### ASSIGNED TASK
Please print the records below word for word.

### SOURCE MATERIAL
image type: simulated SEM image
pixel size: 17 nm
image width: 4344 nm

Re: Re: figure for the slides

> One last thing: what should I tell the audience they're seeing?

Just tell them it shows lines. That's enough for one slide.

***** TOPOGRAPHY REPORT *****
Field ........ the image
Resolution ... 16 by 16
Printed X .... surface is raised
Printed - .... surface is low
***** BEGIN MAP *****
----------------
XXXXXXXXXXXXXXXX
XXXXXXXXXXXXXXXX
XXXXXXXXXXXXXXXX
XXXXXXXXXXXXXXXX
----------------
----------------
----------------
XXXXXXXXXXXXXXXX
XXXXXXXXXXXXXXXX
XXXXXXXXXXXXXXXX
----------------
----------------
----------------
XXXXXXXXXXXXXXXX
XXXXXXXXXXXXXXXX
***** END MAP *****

### EXERCISE RESULT
image type: simulated SEM image
pixel size: 17 nm
image width: 4344 nm

Re: Re: figure for the slides

> One last thing: what should I tell the audience they're seeing?

Just tell them it shows lines. That's enough for one slide.

***** TOPOGRAPHY REPORT *****
Field ........ the image
Resolution ... 16 by 16
Printed X .... surface is raised
Printed - .... surface is low
***** BEGIN MAP *****
----------------
XXXXXXXXXXXXXXXX
XXXXXXXXXXXXXXXX
XXXXXXXXXXXXXXXX
XXXXXXXXXXXXXXXX
----------------
----------------
----------------
XXXXXXXXXXXXXXXX
XXXXXXXXXXXXXXXX
XXXXXXXXXXXXXXXX
----------------
----------------
----------------
XXXXXXXXXXXXXXXX
XXXXXXXXXXXXXXXX
***** END MAP *****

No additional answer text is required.